Supplied entries Block Start

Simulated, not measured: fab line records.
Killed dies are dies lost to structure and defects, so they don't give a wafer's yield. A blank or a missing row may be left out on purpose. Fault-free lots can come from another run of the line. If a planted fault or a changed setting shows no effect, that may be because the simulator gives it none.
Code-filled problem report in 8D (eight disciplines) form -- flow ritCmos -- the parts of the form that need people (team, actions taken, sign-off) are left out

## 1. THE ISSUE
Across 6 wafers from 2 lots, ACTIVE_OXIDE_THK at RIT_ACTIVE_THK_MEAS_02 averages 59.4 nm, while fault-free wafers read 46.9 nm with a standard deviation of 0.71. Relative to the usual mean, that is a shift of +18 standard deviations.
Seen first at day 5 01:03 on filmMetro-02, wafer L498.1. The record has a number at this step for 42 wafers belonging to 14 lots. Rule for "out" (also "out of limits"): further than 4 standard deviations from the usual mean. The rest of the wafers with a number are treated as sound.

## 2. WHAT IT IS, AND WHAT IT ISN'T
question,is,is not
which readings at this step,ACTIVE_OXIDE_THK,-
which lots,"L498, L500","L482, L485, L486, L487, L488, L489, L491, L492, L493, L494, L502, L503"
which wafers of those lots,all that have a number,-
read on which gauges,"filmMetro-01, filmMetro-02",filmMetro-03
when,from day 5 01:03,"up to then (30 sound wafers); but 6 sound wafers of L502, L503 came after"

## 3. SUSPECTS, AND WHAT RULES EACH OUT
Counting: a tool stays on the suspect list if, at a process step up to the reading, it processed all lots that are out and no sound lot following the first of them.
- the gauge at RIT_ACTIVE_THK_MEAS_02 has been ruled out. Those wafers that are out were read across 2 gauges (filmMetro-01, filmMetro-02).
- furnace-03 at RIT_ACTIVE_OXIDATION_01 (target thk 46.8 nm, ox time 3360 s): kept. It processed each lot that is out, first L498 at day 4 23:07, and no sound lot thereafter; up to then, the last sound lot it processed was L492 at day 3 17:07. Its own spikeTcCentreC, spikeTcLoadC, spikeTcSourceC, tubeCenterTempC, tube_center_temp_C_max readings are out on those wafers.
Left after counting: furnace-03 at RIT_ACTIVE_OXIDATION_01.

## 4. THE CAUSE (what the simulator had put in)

Supplied entries Block End

Brief -
Everything from the first line above up to and including the line that contains "question,is,is not" should be printed exactly; please print only that.

Solution -
Simulated, not measured: fab line records.
Killed dies are dies lost to structure and defects, so they don't give a wafer's yield. A blank or a missing row may be left out on purpose. Fault-free lots can come from another run of the line. If a planted fault or a changed setting shows no effect, that may be because the simulator gives it none.
Code-filled problem report in 8D (eight disciplines) form -- flow ritCmos -- the parts of the form that need people (team, actions taken, sign-off) are left out

## 1. THE ISSUE
Across 6 wafers from 2 lots, ACTIVE_OXIDE_THK at RIT_ACTIVE_THK_MEAS_02 averages 59.4 nm, while fault-free wafers read 46.9 nm with a standard deviation of 0.71. Relative to the usual mean, that is a shift of +18 standard deviations.
Seen first at day 5 01:03 on filmMetro-02, wafer L498.1. The record has a number at this step for 42 wafers belonging to 14 lots. Rule for "out" (also "out of limits"): further than 4 standard deviations from the usual mean. The rest of the wafers with a number are treated as sound.

## 2. WHAT IT IS, AND WHAT IT ISN'T
question,is,is not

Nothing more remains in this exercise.